__Data provided__:
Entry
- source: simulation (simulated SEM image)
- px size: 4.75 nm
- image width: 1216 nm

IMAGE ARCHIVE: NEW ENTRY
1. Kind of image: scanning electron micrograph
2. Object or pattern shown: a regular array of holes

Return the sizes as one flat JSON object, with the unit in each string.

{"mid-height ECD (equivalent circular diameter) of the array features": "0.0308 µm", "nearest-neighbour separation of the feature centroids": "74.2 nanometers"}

__Task item__: The answer consists of the whole listing, restated exactly.

__Answer box__:
Entry
- source: simulation (simulated SEM image)
- px size: 4.75 nm
- image width: 1216 nm

IMAGE ARCHIVE: NEW ENTRY
1. Kind of image: scanning electron micrograph
2. Object or pattern shown: a regular array of holes

Return the sizes as one flat JSON object, with the unit in each string.

{"mid-height ECD (equivalent circular diameter) of the array features": "0.0308 µm", "nearest-neighbour separation of the feature centroids": "74.2 nanometers"}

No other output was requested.